(ASSIGNED TASK) Everything from the first line of the records to the line containing "2 op CONFORMAL_DEP", inclusive, is to be extracted exactly, and nothing more.

** Opening LISTED ENTRIES block **

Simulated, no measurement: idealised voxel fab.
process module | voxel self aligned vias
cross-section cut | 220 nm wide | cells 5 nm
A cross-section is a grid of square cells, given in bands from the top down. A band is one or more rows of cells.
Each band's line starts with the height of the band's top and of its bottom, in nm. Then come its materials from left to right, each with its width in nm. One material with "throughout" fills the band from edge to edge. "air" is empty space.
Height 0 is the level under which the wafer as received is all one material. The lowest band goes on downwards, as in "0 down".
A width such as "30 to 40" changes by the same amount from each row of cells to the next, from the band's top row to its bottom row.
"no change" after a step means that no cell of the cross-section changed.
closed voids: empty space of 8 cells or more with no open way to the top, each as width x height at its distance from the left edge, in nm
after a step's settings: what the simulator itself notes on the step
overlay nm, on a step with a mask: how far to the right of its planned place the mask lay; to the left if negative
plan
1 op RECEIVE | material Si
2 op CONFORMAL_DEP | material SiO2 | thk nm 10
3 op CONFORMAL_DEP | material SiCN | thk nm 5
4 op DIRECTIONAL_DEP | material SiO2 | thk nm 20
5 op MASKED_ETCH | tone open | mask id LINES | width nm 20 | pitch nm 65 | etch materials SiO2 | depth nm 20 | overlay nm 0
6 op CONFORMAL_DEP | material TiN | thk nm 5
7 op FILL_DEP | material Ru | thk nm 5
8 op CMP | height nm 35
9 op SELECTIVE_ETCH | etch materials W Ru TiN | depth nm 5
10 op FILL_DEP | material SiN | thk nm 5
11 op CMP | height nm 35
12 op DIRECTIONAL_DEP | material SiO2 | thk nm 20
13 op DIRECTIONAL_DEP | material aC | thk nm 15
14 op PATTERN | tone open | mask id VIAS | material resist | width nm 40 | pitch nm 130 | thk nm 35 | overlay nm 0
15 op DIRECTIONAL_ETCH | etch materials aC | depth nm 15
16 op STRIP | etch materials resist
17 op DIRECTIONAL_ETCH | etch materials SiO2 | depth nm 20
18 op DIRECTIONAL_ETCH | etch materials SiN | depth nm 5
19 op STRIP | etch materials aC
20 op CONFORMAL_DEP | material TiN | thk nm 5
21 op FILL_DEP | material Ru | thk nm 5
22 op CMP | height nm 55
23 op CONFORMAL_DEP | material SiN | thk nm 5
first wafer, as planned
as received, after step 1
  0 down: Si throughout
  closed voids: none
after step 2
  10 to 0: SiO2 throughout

** Closing LISTED ENTRIES block **

(ANSWER AREA)
Simulated, no measurement: idealised voxel fab.
process module | voxel self aligned vias
cross-section cut | 220 nm wide | cells 5 nm
A cross-section is a grid of square cells, given in bands from the top down. A band is one or more rows of cells.
Each band's line starts with the height of the band's top and of its bottom, in nm. Then come its materials from left to right, each with its width in nm. One material with "throughout" fills the band from edge to edge. "air" is empty space.
Height 0 is the level under which the wafer as received is all one material. The lowest band goes on downwards, as in "0 down".
A width such as "30 to 40" changes by the same amount from each row of cells to the next, from the band's top row to its bottom row.
"no change" after a step means that no cell of the cross-section changed.
closed voids: empty space of 8 cells or more with no open way to the top, each as width x height at its distance from the left edge, in nm
after a step's settings: what the simulator itself notes on the step
overlay nm, on a step with a mask: how far to the right of its planned place the mask lay; to the left if negative
plan
1 op RECEIVE | material Si
2 op CONFORMAL_DEP | material SiO2 | thk nm 10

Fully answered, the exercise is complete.